Give back all the data exactly as it was written.

•••

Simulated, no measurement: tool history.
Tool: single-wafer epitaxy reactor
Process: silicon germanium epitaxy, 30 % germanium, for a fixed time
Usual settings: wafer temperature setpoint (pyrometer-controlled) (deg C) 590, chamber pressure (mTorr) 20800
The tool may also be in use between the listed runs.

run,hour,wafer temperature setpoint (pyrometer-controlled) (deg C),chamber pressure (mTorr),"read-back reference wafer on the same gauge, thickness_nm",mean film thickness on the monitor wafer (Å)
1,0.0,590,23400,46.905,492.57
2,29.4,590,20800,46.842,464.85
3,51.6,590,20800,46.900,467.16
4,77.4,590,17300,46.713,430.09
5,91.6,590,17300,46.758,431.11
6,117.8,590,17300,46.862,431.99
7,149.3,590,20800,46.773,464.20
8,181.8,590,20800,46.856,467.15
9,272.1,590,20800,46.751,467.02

•••

** Your solution **
Simulated, no measurement: tool history.
Tool: single-wafer epitaxy reactor
Process: silicon germanium epitaxy, 30 % germanium, for a fixed time
Usual settings: wafer temperature setpoint (pyrometer-controlled) (deg C) 590, chamber pressure (mTorr) 20800
The tool may also be in use between the listed runs.

run,hour,wafer temperature setpoint (pyrometer-controlled) (deg C),chamber pressure (mTorr),"read-back reference wafer on the same gauge, thickness_nm",mean film thickness on the monitor wafer (Å)
1,0.0,590,23400,46.905,492.57
2,29.4,590,20800,46.842,464.85
3,51.6,590,20800,46.900,467.16
4,77.4,590,17300,46.713,430.09
5,91.6,590,17300,46.758,431.11
6,117.8,590,17300,46.862,431.99
7,149.3,590,20800,46.773,464.20
8,181.8,590,20800,46.856,467.15
9,272.1,590,20800,46.751,467.02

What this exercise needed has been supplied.